**REQUIRED ACTION**
In the listing below, find the line with "If this micrograph" and the line with "Where does the". Repeat those two lines and all lines between them exactly.

**SUPPLIED MATERIAL**
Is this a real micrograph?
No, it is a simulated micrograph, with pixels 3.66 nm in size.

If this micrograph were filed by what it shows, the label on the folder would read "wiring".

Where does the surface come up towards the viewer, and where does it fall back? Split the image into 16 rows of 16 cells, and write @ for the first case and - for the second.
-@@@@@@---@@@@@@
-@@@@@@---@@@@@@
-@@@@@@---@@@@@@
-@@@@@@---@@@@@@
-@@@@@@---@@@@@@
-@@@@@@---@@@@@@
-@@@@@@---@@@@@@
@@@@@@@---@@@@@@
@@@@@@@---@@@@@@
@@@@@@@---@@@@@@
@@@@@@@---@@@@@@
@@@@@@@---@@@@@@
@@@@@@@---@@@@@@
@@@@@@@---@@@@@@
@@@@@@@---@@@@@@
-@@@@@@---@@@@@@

**WRITTEN ANSWER**
If this micrograph were filed by what it shows, the label on the folder would read "wiring".

Where does the surface come up towards the viewer, and where does it fall back? Split the image into 16 rows of 16 cells, and write @ for the first case and - for the second.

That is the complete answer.